## WORK REQUEST
Below are the records. Retype exactly the lines between the lines holding "P1: etch of" and "P2: etch of", inclusive.

----------------

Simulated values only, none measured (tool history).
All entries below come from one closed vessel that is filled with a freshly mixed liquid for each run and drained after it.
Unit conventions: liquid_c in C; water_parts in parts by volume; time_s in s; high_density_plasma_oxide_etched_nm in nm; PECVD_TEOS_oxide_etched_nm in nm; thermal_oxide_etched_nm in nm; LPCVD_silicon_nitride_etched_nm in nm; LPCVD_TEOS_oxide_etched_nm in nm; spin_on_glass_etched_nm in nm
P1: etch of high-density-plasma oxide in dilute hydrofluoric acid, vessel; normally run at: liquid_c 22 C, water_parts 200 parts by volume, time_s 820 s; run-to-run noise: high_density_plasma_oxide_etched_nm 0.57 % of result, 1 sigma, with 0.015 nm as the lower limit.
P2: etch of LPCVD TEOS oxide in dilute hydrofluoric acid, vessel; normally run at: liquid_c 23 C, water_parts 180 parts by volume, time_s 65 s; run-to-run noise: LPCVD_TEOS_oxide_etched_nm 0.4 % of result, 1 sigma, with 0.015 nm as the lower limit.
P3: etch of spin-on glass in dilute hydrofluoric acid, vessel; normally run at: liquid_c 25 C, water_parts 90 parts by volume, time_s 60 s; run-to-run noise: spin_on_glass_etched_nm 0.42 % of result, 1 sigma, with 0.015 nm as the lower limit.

----------------

## RESULT
P1: etch of high-density-plasma oxide in dilute hydrofluoric acid, vessel; normally run at: liquid_c 22 C, water_parts 200 parts by volume, time_s 820 s; run-to-run noise: high_density_plasma_oxide_etched_nm 0.57 % of result, 1 sigma, with 0.015 nm as the lower limit.
P2: etch of LPCVD TEOS oxide in dilute hydrofluoric acid, vessel; normally run at: liquid_c 23 C, water_parts 180 parts by volume, time_s 65 s; run-to-run noise: LPCVD_TEOS_oxide_etched_nm 0.4 % of result, 1 sigma, with 0.015 nm as the lower limit.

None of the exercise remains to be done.